◆ ASSIGNED TASK: For this listing, the lines between the one holding "The list in" and the one holding "void list: none", inclusive, must be set down exactly.

◆ STUDY MATERIAL:
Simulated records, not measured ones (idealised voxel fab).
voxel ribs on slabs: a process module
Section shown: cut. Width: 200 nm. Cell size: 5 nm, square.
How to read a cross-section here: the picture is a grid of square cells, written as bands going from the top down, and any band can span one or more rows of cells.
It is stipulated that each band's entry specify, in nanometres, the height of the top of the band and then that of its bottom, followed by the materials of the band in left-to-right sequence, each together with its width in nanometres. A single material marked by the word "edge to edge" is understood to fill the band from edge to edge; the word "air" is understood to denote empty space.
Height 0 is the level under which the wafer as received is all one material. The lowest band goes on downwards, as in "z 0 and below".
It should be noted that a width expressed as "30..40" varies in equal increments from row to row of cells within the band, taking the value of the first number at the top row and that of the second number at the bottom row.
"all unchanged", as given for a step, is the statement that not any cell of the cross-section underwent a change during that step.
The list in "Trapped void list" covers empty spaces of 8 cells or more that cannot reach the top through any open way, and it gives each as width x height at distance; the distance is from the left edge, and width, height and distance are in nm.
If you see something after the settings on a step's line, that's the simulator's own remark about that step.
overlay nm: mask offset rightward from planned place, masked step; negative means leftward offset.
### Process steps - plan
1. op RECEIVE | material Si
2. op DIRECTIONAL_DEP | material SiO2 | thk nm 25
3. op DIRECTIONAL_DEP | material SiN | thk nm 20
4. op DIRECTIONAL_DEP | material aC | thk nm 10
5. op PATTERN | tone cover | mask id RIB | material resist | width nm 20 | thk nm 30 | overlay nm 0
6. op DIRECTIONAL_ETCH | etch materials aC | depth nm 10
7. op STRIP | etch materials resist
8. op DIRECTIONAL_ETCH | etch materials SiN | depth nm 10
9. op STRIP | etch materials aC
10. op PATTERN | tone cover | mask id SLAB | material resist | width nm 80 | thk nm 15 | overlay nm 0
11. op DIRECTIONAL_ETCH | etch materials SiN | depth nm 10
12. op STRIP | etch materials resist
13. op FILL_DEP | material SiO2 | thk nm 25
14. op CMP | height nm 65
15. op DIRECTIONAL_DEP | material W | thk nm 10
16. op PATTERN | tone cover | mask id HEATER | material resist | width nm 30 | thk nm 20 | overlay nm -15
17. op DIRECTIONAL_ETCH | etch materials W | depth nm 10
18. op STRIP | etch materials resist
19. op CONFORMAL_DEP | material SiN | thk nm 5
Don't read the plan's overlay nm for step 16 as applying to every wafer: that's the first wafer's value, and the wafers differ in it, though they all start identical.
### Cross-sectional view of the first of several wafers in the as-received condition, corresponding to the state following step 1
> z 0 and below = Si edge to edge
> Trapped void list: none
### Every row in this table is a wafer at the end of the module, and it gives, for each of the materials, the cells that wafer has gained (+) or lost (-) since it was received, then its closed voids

◆ RESULT:
The list in "Trapped void list" covers empty spaces of 8 cells or more that cannot reach the top through any open way, and it gives each as width x height at distance; the distance is from the left edge, and width, height and distance are in nm.
If you see something after the settings on a step's line, that's the simulator's own remark about that step.
overlay nm: mask offset rightward from planned place, masked step; negative means leftward offset.
### Process steps - plan
1. op RECEIVE | material Si
2. op DIRECTIONAL_DEP | material SiO2 | thk nm 25
3. op DIRECTIONAL_DEP | material SiN | thk nm 20
4. op DIRECTIONAL_DEP | material aC | thk nm 10
5. op PATTERN | tone cover | mask id RIB | material resist | width nm 20 | thk nm 30 | overlay nm 0
6. op DIRECTIONAL_ETCH | etch materials aC | depth nm 10
7. op STRIP | etch materials resist
8. op DIRECTIONAL_ETCH | etch materials SiN | depth nm 10
9. op STRIP | etch materials aC
10. op PATTERN | tone cover | mask id SLAB | material resist | width nm 80 | thk nm 15 | overlay nm 0
11. op DIRECTIONAL_ETCH | etch materials SiN | depth nm 10
12. op STRIP | etch materials resist
13. op FILL_DEP | material SiO2 | thk nm 25
14. op CMP | height nm 65
15. op DIRECTIONAL_DEP | material W | thk nm 10
16. op PATTERN | tone cover | mask id HEATER | material resist | width nm 30 | thk nm 20 | overlay nm -15
17. op DIRECTIONAL_ETCH | etch materials W | depth nm 10
18. op STRIP | etch materials resist
19. op CONFORMAL_DEP | material SiN | thk nm 5
Don't read the plan's overlay nm for step 16 as applying to every wafer: that's the first wafer's value, and the wafers differ in it, though they all start identical.
### Cross-sectional view of the first of several wafers in the as-received condition, corresponding to the state following step 1
> z 0 and below = Si edge to edge
> Trapped void list: none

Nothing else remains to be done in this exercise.